**Records provided**
○ ○ ○ ○ ○

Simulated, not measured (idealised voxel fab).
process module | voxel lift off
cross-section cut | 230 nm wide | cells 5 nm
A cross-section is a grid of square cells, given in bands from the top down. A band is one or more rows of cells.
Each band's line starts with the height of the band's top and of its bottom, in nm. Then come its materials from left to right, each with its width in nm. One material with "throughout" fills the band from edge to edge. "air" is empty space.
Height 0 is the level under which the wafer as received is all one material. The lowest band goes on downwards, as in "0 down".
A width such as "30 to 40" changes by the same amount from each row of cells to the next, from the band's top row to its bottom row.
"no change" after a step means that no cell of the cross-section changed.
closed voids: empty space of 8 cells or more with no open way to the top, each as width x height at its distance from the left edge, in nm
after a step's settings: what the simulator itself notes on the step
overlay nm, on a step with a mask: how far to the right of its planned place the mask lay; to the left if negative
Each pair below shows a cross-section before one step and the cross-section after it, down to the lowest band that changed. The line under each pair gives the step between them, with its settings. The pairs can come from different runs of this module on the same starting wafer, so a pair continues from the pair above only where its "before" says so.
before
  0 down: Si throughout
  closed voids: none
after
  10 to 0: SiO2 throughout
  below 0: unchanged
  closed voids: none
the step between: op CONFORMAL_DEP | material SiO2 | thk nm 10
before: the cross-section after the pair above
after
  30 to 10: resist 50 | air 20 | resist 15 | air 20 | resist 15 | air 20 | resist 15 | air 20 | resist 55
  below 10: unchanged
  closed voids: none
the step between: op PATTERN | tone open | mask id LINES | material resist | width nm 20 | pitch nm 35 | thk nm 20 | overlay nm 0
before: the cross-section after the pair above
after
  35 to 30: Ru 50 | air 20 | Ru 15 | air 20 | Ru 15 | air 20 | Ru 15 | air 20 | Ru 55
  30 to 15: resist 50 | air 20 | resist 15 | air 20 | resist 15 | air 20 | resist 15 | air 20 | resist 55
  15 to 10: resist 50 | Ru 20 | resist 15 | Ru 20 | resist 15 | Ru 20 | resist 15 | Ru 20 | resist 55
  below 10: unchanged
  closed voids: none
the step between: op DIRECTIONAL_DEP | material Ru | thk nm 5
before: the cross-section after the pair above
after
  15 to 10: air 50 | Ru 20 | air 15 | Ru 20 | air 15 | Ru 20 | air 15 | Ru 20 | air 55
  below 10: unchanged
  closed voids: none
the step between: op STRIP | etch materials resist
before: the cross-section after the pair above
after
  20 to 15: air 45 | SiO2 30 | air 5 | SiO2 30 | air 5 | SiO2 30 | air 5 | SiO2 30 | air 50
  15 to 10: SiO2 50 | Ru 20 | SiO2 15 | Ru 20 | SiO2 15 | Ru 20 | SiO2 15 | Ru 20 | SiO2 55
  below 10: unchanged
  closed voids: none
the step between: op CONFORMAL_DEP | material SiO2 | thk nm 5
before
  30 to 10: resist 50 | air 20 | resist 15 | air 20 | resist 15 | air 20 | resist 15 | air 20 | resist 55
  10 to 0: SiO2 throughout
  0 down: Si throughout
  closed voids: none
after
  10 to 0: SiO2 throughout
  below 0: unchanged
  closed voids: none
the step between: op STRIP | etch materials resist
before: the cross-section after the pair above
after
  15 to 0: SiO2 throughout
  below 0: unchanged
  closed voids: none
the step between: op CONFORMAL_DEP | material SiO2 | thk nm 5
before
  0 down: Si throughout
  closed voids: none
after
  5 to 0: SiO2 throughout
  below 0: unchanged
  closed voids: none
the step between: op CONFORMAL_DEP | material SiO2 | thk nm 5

○ ○ ○ ○ ○

**Task item**
Reproduce exactly, please, only the lines from the start of the data above to the line that contains "SiO2 | thk nm 10", with both ends kept.

**Result**
Simulated, not measured (idealised voxel fab).
process module | voxel lift off
cross-section cut | 230 nm wide | cells 5 nm
A cross-section is a grid of square cells, given in bands from the top down. A band is one or more rows of cells.
Each band's line starts with the height of the band's top and of its bottom, in nm. Then come its materials from left to right, each with its width in nm. One material with "throughout" fills the band from edge to edge. "air" is empty space.
Height 0 is the level under which the wafer as received is all one material. The lowest band goes on downwards, as in "0 down".
A width such as "30 to 40" changes by the same amount from each row of cells to the next, from the band's top row to its bottom row.
"no change" after a step means that no cell of the cross-section changed.
closed voids: empty space of 8 cells or more with no open way to the top, each as width x height at its distance from the left edge, in nm
after a step's settings: what the simulator itself notes on the step
overlay nm, on a step with a mask: how far to the right of its planned place the mask lay; to the left if negative
Each pair below shows a cross-section before one step and the cross-section after it, down to the lowest band that changed. The line under each pair gives the step between them, with its settings. The pairs can come from different runs of this module on the same starting wafer, so a pair continues from the pair above only where its "before" says so.
before
  0 down: Si throughout
  closed voids: none
after
  10 to 0: SiO2 throughout
  below 0: unchanged
  closed voids: none
the step between: op CONFORMAL_DEP | material SiO2 | thk nm 10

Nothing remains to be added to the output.